ACTION ITEM |
Take the data from its first line. Print each line exactly until the line containing "2 of 14 lots" has been printed too.

DATASET CONTENT |
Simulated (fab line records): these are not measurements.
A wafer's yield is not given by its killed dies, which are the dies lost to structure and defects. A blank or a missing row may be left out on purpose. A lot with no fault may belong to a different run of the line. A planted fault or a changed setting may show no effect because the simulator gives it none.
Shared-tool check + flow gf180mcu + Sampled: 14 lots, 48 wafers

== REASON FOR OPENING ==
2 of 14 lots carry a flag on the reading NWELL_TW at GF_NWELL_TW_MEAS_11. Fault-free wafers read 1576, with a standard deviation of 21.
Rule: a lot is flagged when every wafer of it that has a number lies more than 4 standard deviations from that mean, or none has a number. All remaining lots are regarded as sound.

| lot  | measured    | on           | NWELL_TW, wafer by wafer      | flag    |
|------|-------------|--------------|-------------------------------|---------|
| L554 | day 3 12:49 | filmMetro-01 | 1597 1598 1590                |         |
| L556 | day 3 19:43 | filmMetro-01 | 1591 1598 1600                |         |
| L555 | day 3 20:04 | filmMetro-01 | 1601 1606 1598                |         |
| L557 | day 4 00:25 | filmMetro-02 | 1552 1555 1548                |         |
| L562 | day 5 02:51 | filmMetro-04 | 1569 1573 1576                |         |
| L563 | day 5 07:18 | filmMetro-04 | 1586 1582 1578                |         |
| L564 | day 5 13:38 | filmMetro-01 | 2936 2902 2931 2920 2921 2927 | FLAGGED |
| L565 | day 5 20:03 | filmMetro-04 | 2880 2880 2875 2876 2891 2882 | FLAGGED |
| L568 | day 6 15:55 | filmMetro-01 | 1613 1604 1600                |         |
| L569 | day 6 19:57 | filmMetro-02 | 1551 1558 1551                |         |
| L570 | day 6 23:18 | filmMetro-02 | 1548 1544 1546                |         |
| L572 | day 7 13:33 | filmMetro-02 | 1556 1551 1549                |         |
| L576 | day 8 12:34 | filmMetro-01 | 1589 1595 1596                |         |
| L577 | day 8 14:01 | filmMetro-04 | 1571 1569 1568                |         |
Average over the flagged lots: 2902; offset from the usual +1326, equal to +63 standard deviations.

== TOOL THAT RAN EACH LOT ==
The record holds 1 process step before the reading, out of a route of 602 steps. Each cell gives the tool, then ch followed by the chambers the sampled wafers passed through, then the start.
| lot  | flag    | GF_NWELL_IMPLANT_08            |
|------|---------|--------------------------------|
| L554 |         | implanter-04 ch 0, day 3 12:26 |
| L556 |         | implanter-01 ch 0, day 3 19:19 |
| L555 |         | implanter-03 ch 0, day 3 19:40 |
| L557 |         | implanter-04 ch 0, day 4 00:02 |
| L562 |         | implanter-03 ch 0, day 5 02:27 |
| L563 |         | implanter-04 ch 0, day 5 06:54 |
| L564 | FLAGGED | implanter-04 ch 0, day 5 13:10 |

WRITTEN SOLUTION |
Simulated (fab line records): these are not measurements.
A wafer's yield is not given by its killed dies, which are the dies lost to structure and defects. A blank or a missing row may be left out on purpose. A lot with no fault may belong to a different run of the line. A planted fault or a changed setting may show no effect because the simulator gives it none.
Shared-tool check + flow gf180mcu + Sampled: 14 lots, 48 wafers

== REASON FOR OPENING ==
2 of 14 lots carry a flag on the reading NWELL_TW at GF_NWELL_TW_MEAS_11. Fault-free wafers read 1576, with a standard deviation of 21.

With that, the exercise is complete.